## ASSIGNMENT
All the data below should be printed again without a single difference.

┄┄┄┄┄┄
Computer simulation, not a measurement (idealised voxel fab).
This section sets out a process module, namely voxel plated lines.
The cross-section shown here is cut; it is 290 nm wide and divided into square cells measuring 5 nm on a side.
┄┄┄┄┄┄

## YOUR RESPONSE
Computer simulation, not a measurement (idealised voxel fab).
This section sets out a process module, namely voxel plated lines.
The cross-section shown here is cut; it is 290 nm wide and divided into square cells measuring 5 nm on a side.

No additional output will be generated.